☆ ☆ ☆ ☆ ☆
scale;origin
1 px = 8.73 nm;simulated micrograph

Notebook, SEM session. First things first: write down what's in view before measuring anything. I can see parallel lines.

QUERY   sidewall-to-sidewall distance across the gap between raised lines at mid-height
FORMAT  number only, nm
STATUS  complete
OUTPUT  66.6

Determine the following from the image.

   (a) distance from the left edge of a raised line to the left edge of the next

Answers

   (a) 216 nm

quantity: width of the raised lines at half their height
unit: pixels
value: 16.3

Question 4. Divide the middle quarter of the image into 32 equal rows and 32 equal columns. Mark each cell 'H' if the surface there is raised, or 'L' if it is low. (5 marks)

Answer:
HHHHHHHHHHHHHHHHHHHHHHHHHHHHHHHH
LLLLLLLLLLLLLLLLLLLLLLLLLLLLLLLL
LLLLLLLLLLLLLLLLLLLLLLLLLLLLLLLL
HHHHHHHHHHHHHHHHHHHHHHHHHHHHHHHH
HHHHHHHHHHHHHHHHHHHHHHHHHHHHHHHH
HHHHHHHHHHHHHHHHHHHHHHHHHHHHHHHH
☆ ☆ ☆ ☆ ☆

**REQUIREMENT:** From the first line of the data above through the line containing "value: 16.3", repeat each line exactly, and add nothing.

**RESPONSE:**
scale;origin
1 px = 8.73 nm;simulated micrograph

Notebook, SEM session. First things first: write down what's in view before measuring anything. I can see parallel lines.

QUERY   sidewall-to-sidewall distance across the gap between raised lines at mid-height
FORMAT  number only, nm
STATUS  complete
OUTPUT  66.6

Determine the following from the image.

   (a) distance from the left edge of a raised line to the left edge of the next

Answers

   (a) 216 nm

quantity: width of the raised lines at half their height
unit: pixels
value: 16.3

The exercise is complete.